> Data excerpts
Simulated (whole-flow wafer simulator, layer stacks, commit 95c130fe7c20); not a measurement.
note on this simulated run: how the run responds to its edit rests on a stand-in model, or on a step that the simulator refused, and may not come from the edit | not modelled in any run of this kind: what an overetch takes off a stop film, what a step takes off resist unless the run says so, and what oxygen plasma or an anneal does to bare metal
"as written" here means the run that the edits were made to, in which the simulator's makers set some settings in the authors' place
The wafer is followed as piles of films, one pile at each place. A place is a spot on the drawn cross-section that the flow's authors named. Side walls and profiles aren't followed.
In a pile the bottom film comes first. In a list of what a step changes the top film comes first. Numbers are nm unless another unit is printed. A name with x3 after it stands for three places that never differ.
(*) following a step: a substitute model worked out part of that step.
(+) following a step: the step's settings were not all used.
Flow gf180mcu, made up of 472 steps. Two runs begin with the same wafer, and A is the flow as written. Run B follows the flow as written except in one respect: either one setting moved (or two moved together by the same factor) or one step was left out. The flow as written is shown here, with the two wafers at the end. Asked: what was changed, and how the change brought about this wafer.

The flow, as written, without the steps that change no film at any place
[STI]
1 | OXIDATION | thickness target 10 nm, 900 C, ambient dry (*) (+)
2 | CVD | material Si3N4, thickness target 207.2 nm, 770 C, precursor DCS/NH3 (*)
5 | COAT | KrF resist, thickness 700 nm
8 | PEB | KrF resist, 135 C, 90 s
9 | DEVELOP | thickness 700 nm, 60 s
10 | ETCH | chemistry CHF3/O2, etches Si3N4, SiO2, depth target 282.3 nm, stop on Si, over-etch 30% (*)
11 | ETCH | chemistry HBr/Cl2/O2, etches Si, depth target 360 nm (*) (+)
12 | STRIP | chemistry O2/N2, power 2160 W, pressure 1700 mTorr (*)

> Brief
Your response should hold the lines from the first line of the entries above through the line with "the authors' place", each retyped exactly, and nothing else.

> Response box
Simulated (whole-flow wafer simulator, layer stacks, commit 95c130fe7c20); not a measurement.
note on this simulated run: how the run responds to its edit rests on a stand-in model, or on a step that the simulator refused, and may not come from the edit | not modelled in any run of this kind: what an overetch takes off a stop film, what a step takes off resist unless the run says so, and what oxygen plasma or an anneal does to bare metal
"as written" here means the run that the edits were made to, in which the simulator's makers set some settings in the authors' place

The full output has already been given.